Given entries ->
------------------------------------------------

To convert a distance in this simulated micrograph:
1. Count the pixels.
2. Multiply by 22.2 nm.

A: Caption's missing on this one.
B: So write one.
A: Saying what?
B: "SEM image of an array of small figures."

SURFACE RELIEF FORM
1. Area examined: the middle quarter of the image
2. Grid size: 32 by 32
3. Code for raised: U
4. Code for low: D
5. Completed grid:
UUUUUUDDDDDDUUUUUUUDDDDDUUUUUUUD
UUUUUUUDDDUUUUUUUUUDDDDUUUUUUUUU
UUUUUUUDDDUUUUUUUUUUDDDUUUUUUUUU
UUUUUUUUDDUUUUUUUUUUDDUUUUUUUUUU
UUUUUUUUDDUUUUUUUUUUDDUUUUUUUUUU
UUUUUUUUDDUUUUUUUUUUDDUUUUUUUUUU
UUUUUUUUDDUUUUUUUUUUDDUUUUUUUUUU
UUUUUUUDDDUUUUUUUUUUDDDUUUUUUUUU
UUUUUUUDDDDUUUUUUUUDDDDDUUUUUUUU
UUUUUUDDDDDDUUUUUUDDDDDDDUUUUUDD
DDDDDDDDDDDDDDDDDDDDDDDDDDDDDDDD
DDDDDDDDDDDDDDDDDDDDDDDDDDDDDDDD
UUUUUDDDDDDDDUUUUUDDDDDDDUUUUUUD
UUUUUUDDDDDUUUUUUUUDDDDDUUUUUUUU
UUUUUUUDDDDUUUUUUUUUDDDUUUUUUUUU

------------------------------------------------

Work instruction ->
Returned text must match every record word for word.

Answer area ->
To convert a distance in this simulated micrograph:
1. Count the pixels.
2. Multiply by 22.2 nm.

A: Caption's missing on this one.
B: So write one.
A: Saying what?
B: "SEM image of an array of small figures."

SURFACE RELIEF FORM
1. Area examined: the middle quarter of the image
2. Grid size: 32 by 32
3. Code for raised: U
4. Code for low: D
5. Completed grid:
UUUUUUDDDDDDUUUUUUUDDDDDUUUUUUUD
UUUUUUUDDDUUUUUUUUUDDDDUUUUUUUUU
UUUUUUUDDDUUUUUUUUUUDDDUUUUUUUUU
UUUUUUUUDDUUUUUUUUUUDDUUUUUUUUUU
UUUUUUUUDDUUUUUUUUUUDDUUUUUUUUUU
UUUUUUUUDDUUUUUUUUUUDDUUUUUUUUUU
UUUUUUUUDDUUUUUUUUUUDDUUUUUUUUUU
UUUUUUUDDDUUUUUUUUUUDDDUUUUUUUUU
UUUUUUUDDDDUUUUUUUUDDDDDUUUUUUUU
UUUUUUDDDDDDUUUUUUDDDDDDDUUUUUDD
DDDDDDDDDDDDDDDDDDDDDDDDDDDDDDDD
DDDDDDDDDDDDDDDDDDDDDDDDDDDDDDDD
UUUUUDDDDDDDDUUUUUDDDDDDDUUUUUUD
UUUUUUDDDDDUUUUUUUUDDDDDUUUUUUUU
UUUUUUUDDDDUUUUUUUUUDDDUUUUUUUUU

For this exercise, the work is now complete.